- Data supplied -
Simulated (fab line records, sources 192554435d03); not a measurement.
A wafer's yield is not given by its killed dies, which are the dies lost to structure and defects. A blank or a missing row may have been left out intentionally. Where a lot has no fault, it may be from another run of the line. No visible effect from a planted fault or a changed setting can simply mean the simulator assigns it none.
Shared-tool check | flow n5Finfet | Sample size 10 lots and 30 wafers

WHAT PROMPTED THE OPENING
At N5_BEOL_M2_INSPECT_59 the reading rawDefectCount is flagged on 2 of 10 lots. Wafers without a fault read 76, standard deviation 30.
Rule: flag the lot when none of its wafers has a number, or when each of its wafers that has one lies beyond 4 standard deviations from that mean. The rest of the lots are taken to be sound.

- Required action -
Give the data again. Keep every line identical.

- Written answer -
Simulated (fab line records, sources 192554435d03); not a measurement.
A wafer's yield is not given by its killed dies, which are the dies lost to structure and defects. A blank or a missing row may have been left out intentionally. Where a lot has no fault, it may be from another run of the line. No visible effect from a planted fault or a changed setting can simply mean the simulator assigns it none.
Shared-tool check | flow n5Finfet | Sample size 10 lots and 30 wafers

WHAT PROMPTED THE OPENING
At N5_BEOL_M2_INSPECT_59 the reading rawDefectCount is flagged on 2 of 10 lots. Wafers without a fault read 76, standard deviation 30.
Rule: flag the lot when none of its wafers has a number, or when each of its wafers that has one lies beyond 4 standard deviations from that mean. The rest of the lots are taken to be sound.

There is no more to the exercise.